# Input data
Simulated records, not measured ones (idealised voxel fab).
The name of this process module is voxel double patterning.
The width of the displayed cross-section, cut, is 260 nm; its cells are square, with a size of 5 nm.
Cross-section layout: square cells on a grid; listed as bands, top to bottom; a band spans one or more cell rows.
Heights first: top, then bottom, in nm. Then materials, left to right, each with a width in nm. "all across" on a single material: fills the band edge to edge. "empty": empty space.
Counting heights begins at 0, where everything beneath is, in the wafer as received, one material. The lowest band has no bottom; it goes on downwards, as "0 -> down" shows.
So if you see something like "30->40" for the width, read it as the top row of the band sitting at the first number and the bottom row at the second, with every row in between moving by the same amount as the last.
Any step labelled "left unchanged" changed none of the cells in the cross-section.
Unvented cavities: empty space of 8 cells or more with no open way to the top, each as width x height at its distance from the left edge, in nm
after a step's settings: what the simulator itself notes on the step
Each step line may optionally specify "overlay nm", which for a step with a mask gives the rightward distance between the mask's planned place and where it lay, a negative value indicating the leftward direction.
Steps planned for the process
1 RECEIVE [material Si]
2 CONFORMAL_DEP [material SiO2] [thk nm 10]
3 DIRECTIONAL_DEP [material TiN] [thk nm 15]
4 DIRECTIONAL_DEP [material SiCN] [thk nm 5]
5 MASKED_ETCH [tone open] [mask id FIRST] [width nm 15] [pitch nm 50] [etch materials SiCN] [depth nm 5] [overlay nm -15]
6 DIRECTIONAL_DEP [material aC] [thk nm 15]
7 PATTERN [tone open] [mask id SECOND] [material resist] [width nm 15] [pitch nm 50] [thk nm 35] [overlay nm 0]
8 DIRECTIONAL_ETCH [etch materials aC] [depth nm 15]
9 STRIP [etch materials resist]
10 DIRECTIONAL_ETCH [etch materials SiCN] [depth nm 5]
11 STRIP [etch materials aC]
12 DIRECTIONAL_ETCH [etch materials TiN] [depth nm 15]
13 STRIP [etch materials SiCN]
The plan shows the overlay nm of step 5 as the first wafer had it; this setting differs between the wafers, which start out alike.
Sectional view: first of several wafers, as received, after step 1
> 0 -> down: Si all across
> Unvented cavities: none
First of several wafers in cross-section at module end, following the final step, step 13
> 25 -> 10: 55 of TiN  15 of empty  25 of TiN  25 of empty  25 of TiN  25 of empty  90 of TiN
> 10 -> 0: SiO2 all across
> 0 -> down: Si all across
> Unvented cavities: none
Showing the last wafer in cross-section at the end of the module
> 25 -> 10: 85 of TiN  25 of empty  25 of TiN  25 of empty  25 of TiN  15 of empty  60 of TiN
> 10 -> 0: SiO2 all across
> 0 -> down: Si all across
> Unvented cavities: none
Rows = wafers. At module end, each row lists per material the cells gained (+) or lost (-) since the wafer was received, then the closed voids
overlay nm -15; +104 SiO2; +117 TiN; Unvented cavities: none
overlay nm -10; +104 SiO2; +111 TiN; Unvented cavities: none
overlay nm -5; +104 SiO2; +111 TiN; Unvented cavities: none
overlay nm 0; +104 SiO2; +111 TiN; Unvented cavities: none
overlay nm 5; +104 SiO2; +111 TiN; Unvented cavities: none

# Work item
Only an exact copy of the lines from the beginning of the listing through the line with "Heights first: top, then", both included, belongs in the answer.

# Reply
Simulated records, not measured ones (idealised voxel fab).
The name of this process module is voxel double patterning.
The width of the displayed cross-section, cut, is 260 nm; its cells are square, with a size of 5 nm.
Cross-section layout: square cells on a grid; listed as bands, top to bottom; a band spans one or more cell rows.
Heights first: top, then bottom, in nm. Then materials, left to right, each with a width in nm. "all across" on a single material: fills the band edge to edge. "empty": empty space.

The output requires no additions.